● **Activity**: An exact copy of the listing is what is needed here; write it out in full.

[Start of Attachment]

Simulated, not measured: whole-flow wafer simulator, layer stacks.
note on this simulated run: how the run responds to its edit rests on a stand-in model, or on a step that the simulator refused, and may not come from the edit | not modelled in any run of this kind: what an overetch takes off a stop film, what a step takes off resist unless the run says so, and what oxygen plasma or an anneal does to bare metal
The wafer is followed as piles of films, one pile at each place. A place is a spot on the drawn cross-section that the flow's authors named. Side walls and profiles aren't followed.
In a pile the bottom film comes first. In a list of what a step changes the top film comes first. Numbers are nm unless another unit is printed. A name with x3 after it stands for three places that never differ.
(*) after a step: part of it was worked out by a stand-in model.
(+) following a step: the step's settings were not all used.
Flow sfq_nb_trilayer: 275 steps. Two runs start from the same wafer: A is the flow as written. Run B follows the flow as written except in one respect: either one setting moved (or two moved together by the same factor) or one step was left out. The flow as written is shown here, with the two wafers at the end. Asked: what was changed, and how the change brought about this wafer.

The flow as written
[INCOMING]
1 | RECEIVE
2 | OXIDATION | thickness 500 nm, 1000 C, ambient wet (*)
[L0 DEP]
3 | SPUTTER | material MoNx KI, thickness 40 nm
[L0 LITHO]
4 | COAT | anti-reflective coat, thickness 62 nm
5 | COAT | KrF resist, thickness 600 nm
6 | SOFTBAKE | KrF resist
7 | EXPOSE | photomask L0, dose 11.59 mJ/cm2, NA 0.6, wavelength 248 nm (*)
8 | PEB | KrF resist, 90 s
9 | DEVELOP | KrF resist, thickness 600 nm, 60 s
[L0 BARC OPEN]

[End of Attachment]

● **Exercise response**:
Simulated, not measured: whole-flow wafer simulator, layer stacks.
note on this simulated run: how the run responds to its edit rests on a stand-in model, or on a step that the simulator refused, and may not come from the edit | not modelled in any run of this kind: what an overetch takes off a stop film, what a step takes off resist unless the run says so, and what oxygen plasma or an anneal does to bare metal
The wafer is followed as piles of films, one pile at each place. A place is a spot on the drawn cross-section that the flow's authors named. Side walls and profiles aren't followed.
In a pile the bottom film comes first. In a list of what a step changes the top film comes first. Numbers are nm unless another unit is printed. A name with x3 after it stands for three places that never differ.
(*) after a step: part of it was worked out by a stand-in model.
(+) following a step: the step's settings were not all used.
Flow sfq_nb_trilayer: 275 steps. Two runs start from the same wafer: A is the flow as written. Run B follows the flow as written except in one respect: either one setting moved (or two moved together by the same factor) or one step was left out. The flow as written is shown here, with the two wafers at the end. Asked: what was changed, and how the change brought about this wafer.

The flow as written
[INCOMING]
1 | RECEIVE
2 | OXIDATION | thickness 500 nm, 1000 C, ambient wet (*)
[L0 DEP]
3 | SPUTTER | material MoNx KI, thickness 40 nm
[L0 LITHO]
4 | COAT | anti-reflective coat, thickness 62 nm
5 | COAT | KrF resist, thickness 600 nm
6 | SOFTBAKE | KrF resist
7 | EXPOSE | photomask L0, dose 11.59 mJ/cm2, NA 0.6, wavelength 248 nm (*)
8 | PEB | KrF resist, 90 s
9 | DEVELOP | KrF resist, thickness 600 nm, 60 s
[L0 BARC OPEN]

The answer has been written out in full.